*Work task*. The lines to be extracted run from the start of the listing through the line containing "on-centre spacing of the raised lines"; copy them exactly and nothing else.

*Information shown*.
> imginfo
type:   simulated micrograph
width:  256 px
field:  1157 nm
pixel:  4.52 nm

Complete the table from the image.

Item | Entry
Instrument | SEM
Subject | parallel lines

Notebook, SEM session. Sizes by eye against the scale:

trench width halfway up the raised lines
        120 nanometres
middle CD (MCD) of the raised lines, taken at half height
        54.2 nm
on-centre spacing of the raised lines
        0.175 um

*Answer section*.
> imginfo
type:   simulated micrograph
width:  256 px
field:  1157 nm
pixel:  4.52 nm

Complete the table from the image.

Item | Entry
Instrument | SEM
Subject | parallel lines

Notebook, SEM session. Sizes by eye against the scale:

trench width halfway up the raised lines
        120 nanometres
middle CD (MCD) of the raised lines, taken at half height
        54.2 nm
on-centre spacing of the raised lines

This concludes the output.